=== Begin Enclosure ===

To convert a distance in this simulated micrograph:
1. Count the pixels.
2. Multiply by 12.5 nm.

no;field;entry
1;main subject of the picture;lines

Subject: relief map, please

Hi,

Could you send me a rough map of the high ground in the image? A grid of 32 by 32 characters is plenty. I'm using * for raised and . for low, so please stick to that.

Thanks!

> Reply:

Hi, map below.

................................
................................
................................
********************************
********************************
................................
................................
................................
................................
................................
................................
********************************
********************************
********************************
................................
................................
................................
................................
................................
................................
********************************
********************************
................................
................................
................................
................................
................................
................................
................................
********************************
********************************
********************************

=== End Enclosure ===

*Work item*: In this exercise, copy only the lines from the opening line of the material through the line where "Hi, map below." appears.

*Exercise solution*:
To convert a distance in this simulated micrograph:
1. Count the pixels.
2. Multiply by 12.5 nm.

no;field;entry
1;main subject of the picture;lines

Subject: relief map, please

Hi,

Could you send me a rough map of the high ground in the image? A grid of 32 by 32 characters is plenty. I'm using * for raised and . for low, so please stick to that.

Thanks!

> Reply:

Hi, map below.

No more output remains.